**Record set:**
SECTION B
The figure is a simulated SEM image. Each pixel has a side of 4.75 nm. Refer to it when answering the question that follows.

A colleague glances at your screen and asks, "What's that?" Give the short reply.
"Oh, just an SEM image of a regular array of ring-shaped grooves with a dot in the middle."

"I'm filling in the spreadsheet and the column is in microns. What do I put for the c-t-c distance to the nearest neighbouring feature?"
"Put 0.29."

**Required action:** Among the entries above, the lines between the ones containing "The figure is" and "A colleague glances", inclusive, are to be transcribed exactly. No other line is to be given.

**Exercise answer:**
The figure is a simulated SEM image. Each pixel has a side of 4.75 nm. Refer to it when answering the question that follows.

A colleague glances at your screen and asks, "What's that?" Give the short reply.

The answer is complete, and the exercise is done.